#### [Given information]
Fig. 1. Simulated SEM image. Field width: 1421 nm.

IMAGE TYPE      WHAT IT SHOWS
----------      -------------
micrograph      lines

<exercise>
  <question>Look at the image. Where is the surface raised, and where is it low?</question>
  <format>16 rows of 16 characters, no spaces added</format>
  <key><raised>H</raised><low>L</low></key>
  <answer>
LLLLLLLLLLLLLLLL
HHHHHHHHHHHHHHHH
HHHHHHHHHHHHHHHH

#### [Required action]
Extract all the material, leaving every line as it is.

#### [Answer area]
Fig. 1. Simulated SEM image. Field width: 1421 nm.

IMAGE TYPE      WHAT IT SHOWS
----------      -------------
micrograph      lines

<exercise>
  <question>Look at the image. Where is the surface raised, and where is it low?</question>
  <format>16 rows of 16 characters, no spaces added</format>
  <key><raised>H</raised><low>L</low></key>
  <answer>
LLLLLLLLLLLLLLLL
HHHHHHHHHHHHHHHH
HHHHHHHHHHHHHHHH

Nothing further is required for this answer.